__TASK ITEM__
The records below need retyping in full; give them again exactly.

-------------------------

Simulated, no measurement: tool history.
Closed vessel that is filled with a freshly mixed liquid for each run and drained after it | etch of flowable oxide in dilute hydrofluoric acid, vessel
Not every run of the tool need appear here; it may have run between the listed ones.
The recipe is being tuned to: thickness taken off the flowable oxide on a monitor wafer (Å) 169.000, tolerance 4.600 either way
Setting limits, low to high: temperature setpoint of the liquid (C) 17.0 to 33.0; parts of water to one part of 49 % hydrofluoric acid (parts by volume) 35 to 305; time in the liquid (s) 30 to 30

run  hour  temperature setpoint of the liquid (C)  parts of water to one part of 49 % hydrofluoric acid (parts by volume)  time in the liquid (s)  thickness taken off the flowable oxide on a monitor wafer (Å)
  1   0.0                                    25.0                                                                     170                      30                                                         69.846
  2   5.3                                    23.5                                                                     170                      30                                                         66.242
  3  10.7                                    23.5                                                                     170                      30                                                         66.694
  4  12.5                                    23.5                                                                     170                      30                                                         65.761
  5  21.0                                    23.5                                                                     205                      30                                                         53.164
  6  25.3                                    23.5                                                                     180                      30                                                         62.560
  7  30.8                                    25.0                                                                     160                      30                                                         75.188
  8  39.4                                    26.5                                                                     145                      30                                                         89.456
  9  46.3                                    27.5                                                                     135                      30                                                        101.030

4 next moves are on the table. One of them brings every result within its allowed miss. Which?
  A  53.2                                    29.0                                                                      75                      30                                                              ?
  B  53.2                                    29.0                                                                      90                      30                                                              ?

-------------------------

__RESPONSE BOX__
Simulated, no measurement: tool history.
Closed vessel that is filled with a freshly mixed liquid for each run and drained after it | etch of flowable oxide in dilute hydrofluoric acid, vessel
Not every run of the tool need appear here; it may have run between the listed ones.
The recipe is being tuned to: thickness taken off the flowable oxide on a monitor wafer (Å) 169.000, tolerance 4.600 either way
Setting limits, low to high: temperature setpoint of the liquid (C) 17.0 to 33.0; parts of water to one part of 49 % hydrofluoric acid (parts by volume) 35 to 305; time in the liquid (s) 30 to 30

run  hour  temperature setpoint of the liquid (C)  parts of water to one part of 49 % hydrofluoric acid (parts by volume)  time in the liquid (s)  thickness taken off the flowable oxide on a monitor wafer (Å)
  1   0.0                                    25.0                                                                     170                      30                                                         69.846
  2   5.3                                    23.5                                                                     170                      30                                                         66.242
  3  10.7                                    23.5                                                                     170                      30                                                         66.694
  4  12.5                                    23.5                                                                     170                      30                                                         65.761
  5  21.0                                    23.5                                                                     205                      30                                                         53.164
  6  25.3                                    23.5                                                                     180                      30                                                         62.560
  7  30.8                                    25.0                                                                     160                      30                                                         75.188
  8  39.4                                    26.5                                                                     145                      30                                                         89.456
  9  46.3                                    27.5                                                                     135                      30                                                        101.030

4 next moves are on the table. One of them brings every result within its allowed miss. Which?
  A  53.2                                    29.0                                                                      75                      30                                                              ?
  B  53.2                                    29.0                                                                      90                      30                                                              ?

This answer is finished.